▸ Required action
Reproduce the material that follows, please, but only from its first line to the line containing "This desk's finding: out", inclusive.

━━━━━━

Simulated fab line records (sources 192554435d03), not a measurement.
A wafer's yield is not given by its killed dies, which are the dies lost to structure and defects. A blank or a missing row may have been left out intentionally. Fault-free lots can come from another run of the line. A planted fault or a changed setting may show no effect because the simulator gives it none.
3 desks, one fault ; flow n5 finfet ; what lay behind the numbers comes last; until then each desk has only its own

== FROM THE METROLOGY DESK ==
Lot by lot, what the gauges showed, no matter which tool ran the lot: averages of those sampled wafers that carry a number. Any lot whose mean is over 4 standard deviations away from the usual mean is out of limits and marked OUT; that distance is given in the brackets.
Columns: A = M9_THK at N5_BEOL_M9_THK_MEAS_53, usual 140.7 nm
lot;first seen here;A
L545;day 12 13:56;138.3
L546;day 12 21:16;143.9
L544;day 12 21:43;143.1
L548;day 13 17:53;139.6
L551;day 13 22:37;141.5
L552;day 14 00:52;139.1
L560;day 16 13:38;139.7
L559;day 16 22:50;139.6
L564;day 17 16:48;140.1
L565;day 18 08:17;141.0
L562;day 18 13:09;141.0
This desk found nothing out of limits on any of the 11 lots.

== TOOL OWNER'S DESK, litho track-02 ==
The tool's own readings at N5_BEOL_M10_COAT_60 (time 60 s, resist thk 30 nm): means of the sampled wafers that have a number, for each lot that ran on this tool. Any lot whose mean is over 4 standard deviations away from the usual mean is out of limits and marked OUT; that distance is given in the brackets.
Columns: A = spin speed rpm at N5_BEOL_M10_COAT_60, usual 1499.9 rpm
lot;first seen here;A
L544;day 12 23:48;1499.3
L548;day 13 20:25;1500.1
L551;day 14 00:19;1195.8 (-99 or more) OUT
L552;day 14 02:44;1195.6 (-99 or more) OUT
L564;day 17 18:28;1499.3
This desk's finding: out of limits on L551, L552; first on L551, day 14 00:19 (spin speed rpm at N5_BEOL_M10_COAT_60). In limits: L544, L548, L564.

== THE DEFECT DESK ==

━━━━━━

▸ Exercise output
Simulated fab line records (sources 192554435d03), not a measurement.
A wafer's yield is not given by its killed dies, which are the dies lost to structure and defects. A blank or a missing row may have been left out intentionally. Fault-free lots can come from another run of the line. A planted fault or a changed setting may show no effect because the simulator gives it none.
3 desks, one fault ; flow n5 finfet ; what lay behind the numbers comes last; until then each desk has only its own

== FROM THE METROLOGY DESK ==
Lot by lot, what the gauges showed, no matter which tool ran the lot: averages of those sampled wafers that carry a number. Any lot whose mean is over 4 standard deviations away from the usual mean is out of limits and marked OUT; that distance is given in the brackets.
Columns: A = M9_THK at N5_BEOL_M9_THK_MEAS_53, usual 140.7 nm
lot;first seen here;A
L545;day 12 13:56;138.3
L546;day 12 21:16;143.9
L544;day 12 21:43;143.1
L548;day 13 17:53;139.6
L551;day 13 22:37;141.5
L552;day 14 00:52;139.1
L560;day 16 13:38;139.7
L559;day 16 22:50;139.6
L564;day 17 16:48;140.1
L565;day 18 08:17;141.0
L562;day 18 13:09;141.0
This desk found nothing out of limits on any of the 11 lots.

== TOOL OWNER'S DESK, litho track-02 ==
The tool's own readings at N5_BEOL_M10_COAT_60 (time 60 s, resist thk 30 nm): means of the sampled wafers that have a number, for each lot that ran on this tool. Any lot whose mean is over 4 standard deviations away from the usual mean is out of limits and marked OUT; that distance is given in the brackets.
Columns: A = spin speed rpm at N5_BEOL_M10_COAT_60, usual 1499.9 rpm
lot;first seen here;A
L544;day 12 23:48;1499.3
L548;day 13 20:25;1500.1
L551;day 14 00:19;1195.8 (-99 or more) OUT
L552;day 14 02:44;1195.6 (-99 or more) OUT
L564;day 17 18:28;1499.3
This desk's finding: out of limits on L551, L552; first on L551, day 14 00:19 (spin speed rpm at N5_BEOL_M10_COAT_60). In limits: L544, L548, L564.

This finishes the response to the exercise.